_REQUIREMENT_. Repeat verbatim only the lines from the opening of the material below through the one that contains "small figures |".

#### PROVIDED MATERIAL ####
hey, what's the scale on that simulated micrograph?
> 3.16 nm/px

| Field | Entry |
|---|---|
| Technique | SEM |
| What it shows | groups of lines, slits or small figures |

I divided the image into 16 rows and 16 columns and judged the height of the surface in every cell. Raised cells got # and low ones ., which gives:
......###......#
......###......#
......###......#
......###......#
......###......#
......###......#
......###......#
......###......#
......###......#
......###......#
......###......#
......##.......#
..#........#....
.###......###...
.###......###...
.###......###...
####

_ANSWER SECTION_.
hey, what's the scale on that simulated micrograph?
> 3.16 nm/px

| Field | Entry |
|---|---|
| Technique | SEM |
| What it shows | groups of lines, slits or small figures |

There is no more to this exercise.